§ **Work request**:
Give every line of the listing word for word, beginning at the first and including the line with "Not every run" as the last.

§ **Exercise data**:
╭──

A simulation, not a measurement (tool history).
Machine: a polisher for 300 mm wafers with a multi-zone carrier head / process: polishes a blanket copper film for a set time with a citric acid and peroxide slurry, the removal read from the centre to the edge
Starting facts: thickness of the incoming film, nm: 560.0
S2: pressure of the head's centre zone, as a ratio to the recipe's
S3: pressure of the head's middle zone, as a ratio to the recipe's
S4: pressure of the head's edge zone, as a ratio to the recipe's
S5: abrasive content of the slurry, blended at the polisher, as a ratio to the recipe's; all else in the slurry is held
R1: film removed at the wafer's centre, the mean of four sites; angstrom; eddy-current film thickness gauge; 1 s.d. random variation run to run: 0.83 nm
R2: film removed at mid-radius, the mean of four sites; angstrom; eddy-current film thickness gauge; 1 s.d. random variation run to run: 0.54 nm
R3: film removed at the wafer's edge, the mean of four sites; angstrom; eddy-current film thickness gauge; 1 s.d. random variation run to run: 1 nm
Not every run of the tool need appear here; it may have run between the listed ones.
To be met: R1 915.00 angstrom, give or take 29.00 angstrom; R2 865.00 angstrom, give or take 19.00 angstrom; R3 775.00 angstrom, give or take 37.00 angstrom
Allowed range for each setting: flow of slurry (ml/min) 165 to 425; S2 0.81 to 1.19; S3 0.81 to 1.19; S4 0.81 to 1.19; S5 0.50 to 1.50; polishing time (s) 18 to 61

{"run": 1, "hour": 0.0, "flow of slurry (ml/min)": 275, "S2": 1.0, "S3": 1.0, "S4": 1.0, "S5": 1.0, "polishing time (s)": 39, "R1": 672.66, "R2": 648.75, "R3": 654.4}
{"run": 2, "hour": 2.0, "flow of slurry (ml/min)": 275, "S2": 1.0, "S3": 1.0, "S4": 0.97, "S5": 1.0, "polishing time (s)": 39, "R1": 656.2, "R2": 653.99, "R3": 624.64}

╰──

§ **Exercise solution**:
A simulation, not a measurement (tool history).
Machine: a polisher for 300 mm wafers with a multi-zone carrier head / process: polishes a blanket copper film for a set time with a citric acid and peroxide slurry, the removal read from the centre to the edge
Starting facts: thickness of the incoming film, nm: 560.0
S2: pressure of the head's centre zone, as a ratio to the recipe's
S3: pressure of the head's middle zone, as a ratio to the recipe's
S4: pressure of the head's edge zone, as a ratio to the recipe's
S5: abrasive content of the slurry, blended at the polisher, as a ratio to the recipe's; all else in the slurry is held
R1: film removed at the wafer's centre, the mean of four sites; angstrom; eddy-current film thickness gauge; 1 s.d. random variation run to run: 0.83 nm
R2: film removed at mid-radius, the mean of four sites; angstrom; eddy-current film thickness gauge; 1 s.d. random variation run to run: 0.54 nm
R3: film removed at the wafer's edge, the mean of four sites; angstrom; eddy-current film thickness gauge; 1 s.d. random variation run to run: 1 nm
Not every run of the tool need appear here; it may have run between the listed ones.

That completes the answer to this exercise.